- WORK ITEM -
Repeat the listing in full, exactly as it stands.

- AVAILABLE DATA -
:::::

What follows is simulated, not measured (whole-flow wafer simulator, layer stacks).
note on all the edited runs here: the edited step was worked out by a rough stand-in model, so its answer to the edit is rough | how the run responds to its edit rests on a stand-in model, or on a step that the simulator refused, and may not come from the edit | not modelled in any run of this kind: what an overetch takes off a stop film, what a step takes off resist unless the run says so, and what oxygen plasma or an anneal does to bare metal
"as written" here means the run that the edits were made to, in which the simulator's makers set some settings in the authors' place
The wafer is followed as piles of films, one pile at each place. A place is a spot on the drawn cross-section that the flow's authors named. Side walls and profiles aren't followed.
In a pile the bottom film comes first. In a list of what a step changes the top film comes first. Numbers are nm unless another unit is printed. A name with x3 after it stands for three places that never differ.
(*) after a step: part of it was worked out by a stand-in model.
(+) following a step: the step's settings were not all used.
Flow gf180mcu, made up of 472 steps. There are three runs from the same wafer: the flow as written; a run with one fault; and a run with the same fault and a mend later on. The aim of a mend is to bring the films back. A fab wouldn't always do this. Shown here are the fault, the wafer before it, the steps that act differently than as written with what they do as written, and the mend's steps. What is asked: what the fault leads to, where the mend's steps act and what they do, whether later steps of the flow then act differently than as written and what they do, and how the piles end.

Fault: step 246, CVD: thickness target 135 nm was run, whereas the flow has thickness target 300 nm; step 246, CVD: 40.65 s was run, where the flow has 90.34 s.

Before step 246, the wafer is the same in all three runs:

:::::

- RESPONSE -
What follows is simulated, not measured (whole-flow wafer simulator, layer stacks).
note on all the edited runs here: the edited step was worked out by a rough stand-in model, so its answer to the edit is rough | how the run responds to its edit rests on a stand-in model, or on a step that the simulator refused, and may not come from the edit | not modelled in any run of this kind: what an overetch takes off a stop film, what a step takes off resist unless the run says so, and what oxygen plasma or an anneal does to bare metal
"as written" here means the run that the edits were made to, in which the simulator's makers set some settings in the authors' place
The wafer is followed as piles of films, one pile at each place. A place is a spot on the drawn cross-section that the flow's authors named. Side walls and profiles aren't followed.
In a pile the bottom film comes first. In a list of what a step changes the top film comes first. Numbers are nm unless another unit is printed. A name with x3 after it stands for three places that never differ.
(*) after a step: part of it was worked out by a stand-in model.
(+) following a step: the step's settings were not all used.
Flow gf180mcu, made up of 472 steps. There are three runs from the same wafer: the flow as written; a run with one fault; and a run with the same fault and a mend later on. The aim of a mend is to bring the films back. A fab wouldn't always do this. Shown here are the fault, the wafer before it, the steps that act differently than as written with what they do as written, and the mend's steps. What is asked: what the fault leads to, where the mend's steps act and what they do, whether later steps of the flow then act differently than as written and what they do, and how the piles end.

Fault: step 246, CVD: thickness target 135 nm was run, whereas the flow has thickness target 300 nm; step 246, CVD: 40.65 s was run, where the flow has 90.34 s.

Before step 246, the wafer is the same in all three runs:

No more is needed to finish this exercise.